- - - -

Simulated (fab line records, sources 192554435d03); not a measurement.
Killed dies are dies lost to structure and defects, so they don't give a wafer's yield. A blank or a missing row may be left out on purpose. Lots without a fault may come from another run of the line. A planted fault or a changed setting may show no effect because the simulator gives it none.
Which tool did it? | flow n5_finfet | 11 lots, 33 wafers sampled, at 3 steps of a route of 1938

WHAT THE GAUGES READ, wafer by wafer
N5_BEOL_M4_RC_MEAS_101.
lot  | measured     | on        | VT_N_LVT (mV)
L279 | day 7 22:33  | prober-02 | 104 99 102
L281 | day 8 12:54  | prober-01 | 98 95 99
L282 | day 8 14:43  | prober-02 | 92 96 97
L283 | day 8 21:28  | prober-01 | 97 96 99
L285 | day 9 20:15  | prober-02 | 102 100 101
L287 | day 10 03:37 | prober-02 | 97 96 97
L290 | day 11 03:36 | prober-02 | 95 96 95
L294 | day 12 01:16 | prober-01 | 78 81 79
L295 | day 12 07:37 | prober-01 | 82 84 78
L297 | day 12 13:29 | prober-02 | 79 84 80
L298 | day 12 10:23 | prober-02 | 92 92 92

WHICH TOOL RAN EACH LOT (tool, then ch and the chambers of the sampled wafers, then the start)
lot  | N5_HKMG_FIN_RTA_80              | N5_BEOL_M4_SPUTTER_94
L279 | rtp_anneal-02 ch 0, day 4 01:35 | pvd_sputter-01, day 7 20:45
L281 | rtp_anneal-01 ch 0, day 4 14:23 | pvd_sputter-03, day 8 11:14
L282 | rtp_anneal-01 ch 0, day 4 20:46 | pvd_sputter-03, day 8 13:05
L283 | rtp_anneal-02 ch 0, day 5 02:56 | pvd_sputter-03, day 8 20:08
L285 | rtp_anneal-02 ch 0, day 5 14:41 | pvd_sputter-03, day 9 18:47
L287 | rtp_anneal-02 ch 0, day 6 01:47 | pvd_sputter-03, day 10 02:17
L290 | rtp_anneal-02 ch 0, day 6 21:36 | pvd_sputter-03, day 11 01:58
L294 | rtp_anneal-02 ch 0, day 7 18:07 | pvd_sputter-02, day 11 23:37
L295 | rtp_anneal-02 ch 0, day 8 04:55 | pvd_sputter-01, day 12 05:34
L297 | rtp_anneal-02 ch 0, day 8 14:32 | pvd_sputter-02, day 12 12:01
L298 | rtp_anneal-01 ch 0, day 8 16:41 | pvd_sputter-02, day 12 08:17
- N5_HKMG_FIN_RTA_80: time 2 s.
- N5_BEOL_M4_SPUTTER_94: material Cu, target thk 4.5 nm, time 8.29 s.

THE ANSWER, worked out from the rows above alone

- - - -

* _Work task_:
Using the entries shown above, reproduce verbatim the lines from the line bearing "WHAT THE GAUGES READ, wafer by wafer" to the line bearing "- N5_HKMG_FIN_RTA_80: time 2 s.", inclusive.

* _Result_:
WHAT THE GAUGES READ, wafer by wafer
N5_BEOL_M4_RC_MEAS_101.
lot  | measured     | on        | VT_N_LVT (mV)
L279 | day 7 22:33  | prober-02 | 104 99 102
L281 | day 8 12:54  | prober-01 | 98 95 99
L282 | day 8 14:43  | prober-02 | 92 96 97
L283 | day 8 21:28  | prober-01 | 97 96 99
L285 | day 9 20:15  | prober-02 | 102 100 101
L287 | day 10 03:37 | prober-02 | 97 96 97
L290 | day 11 03:36 | prober-02 | 95 96 95
L294 | day 12 01:16 | prober-01 | 78 81 79
L295 | day 12 07:37 | prober-01 | 82 84 78
L297 | day 12 13:29 | prober-02 | 79 84 80
L298 | day 12 10:23 | prober-02 | 92 92 92

WHICH TOOL RAN EACH LOT (tool, then ch and the chambers of the sampled wafers, then the start)
lot  | N5_HKMG_FIN_RTA_80              | N5_BEOL_M4_SPUTTER_94
L279 | rtp_anneal-02 ch 0, day 4 01:35 | pvd_sputter-01, day 7 20:45
L281 | rtp_anneal-01 ch 0, day 4 14:23 | pvd_sputter-03, day 8 11:14
L282 | rtp_anneal-01 ch 0, day 4 20:46 | pvd_sputter-03, day 8 13:05
L283 | rtp_anneal-02 ch 0, day 5 02:56 | pvd_sputter-03, day 8 20:08
L285 | rtp_anneal-02 ch 0, day 5 14:41 | pvd_sputter-03, day 9 18:47
L287 | rtp_anneal-02 ch 0, day 6 01:47 | pvd_sputter-03, day 10 02:17
L290 | rtp_anneal-02 ch 0, day 6 21:36 | pvd_sputter-03, day 11 01:58
L294 | rtp_anneal-02 ch 0, day 7 18:07 | pvd_sputter-02, day 11 23:37
L295 | rtp_anneal-02 ch 0, day 8 04:55 | pvd_sputter-01, day 12 05:34
L297 | rtp_anneal-02 ch 0, day 8 14:32 | pvd_sputter-02, day 12 12:01
L298 | rtp_anneal-01 ch 0, day 8 16:41 | pvd_sputter-02, day 12 08:17
- N5_HKMG_FIN_RTA_80: time 2 s.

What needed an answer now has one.